▶ **Assigned task**: Locate the line that contains "(+) after a" in the entries below, then repeat it and every following line through the line that contains "8 | PEB | KrF resist, 90 s", exactly, and no others.

[Data listing Boundary: Start]

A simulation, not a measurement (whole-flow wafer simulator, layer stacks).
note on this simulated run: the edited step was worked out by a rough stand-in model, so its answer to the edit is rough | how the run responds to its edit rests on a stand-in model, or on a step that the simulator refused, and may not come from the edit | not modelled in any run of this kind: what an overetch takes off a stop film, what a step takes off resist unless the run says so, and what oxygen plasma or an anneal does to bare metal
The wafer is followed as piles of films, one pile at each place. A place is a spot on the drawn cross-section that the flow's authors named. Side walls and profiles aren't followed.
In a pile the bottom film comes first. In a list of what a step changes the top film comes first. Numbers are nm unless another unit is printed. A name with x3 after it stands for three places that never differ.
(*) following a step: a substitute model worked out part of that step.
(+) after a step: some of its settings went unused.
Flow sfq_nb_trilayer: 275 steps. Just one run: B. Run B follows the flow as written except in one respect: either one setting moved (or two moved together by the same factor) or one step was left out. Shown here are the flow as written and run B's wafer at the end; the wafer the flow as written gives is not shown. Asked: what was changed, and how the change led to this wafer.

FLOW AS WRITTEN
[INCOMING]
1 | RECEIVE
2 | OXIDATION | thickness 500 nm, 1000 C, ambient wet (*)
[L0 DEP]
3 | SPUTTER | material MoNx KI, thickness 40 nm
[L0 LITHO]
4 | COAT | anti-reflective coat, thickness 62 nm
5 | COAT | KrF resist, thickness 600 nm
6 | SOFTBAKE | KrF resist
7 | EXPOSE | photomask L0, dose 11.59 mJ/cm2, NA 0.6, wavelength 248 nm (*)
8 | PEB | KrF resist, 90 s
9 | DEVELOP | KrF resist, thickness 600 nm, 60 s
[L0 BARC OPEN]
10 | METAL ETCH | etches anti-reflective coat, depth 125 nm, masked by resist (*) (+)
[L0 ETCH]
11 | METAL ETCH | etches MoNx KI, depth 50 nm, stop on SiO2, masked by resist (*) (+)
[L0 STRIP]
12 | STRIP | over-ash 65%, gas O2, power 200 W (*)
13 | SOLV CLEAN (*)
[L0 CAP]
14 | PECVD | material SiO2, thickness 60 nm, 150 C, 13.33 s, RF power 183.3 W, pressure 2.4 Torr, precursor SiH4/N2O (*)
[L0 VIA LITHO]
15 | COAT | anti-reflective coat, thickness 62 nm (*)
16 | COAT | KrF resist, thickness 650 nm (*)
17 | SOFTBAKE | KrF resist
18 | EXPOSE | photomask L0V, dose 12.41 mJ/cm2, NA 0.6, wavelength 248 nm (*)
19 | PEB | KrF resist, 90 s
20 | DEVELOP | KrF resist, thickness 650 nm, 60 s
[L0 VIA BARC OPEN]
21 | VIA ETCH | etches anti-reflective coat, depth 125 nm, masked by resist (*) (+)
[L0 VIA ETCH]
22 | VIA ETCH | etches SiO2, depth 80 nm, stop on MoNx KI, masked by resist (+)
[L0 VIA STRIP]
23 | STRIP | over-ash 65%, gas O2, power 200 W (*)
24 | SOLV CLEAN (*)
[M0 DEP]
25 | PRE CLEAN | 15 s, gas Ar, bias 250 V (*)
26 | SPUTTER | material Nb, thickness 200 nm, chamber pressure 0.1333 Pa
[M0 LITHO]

[Data listing Boundary: End]

▶ **Reply**:
(+) after a step: some of its settings went unused.
Flow sfq_nb_trilayer: 275 steps. Just one run: B. Run B follows the flow as written except in one respect: either one setting moved (or two moved together by the same factor) or one step was left out. Shown here are the flow as written and run B's wafer at the end; the wafer the flow as written gives is not shown. Asked: what was changed, and how the change led to this wafer.

FLOW AS WRITTEN
[INCOMING]
1 | RECEIVE
2 | OXIDATION | thickness 500 nm, 1000 C, ambient wet (*)
[L0 DEP]
3 | SPUTTER | material MoNx KI, thickness 40 nm
[L0 LITHO]
4 | COAT | anti-reflective coat, thickness 62 nm
5 | COAT | KrF resist, thickness 600 nm
6 | SOFTBAKE | KrF resist
7 | EXPOSE | photomask L0, dose 11.59 mJ/cm2, NA 0.6, wavelength 248 nm (*)
8 | PEB | KrF resist, 90 s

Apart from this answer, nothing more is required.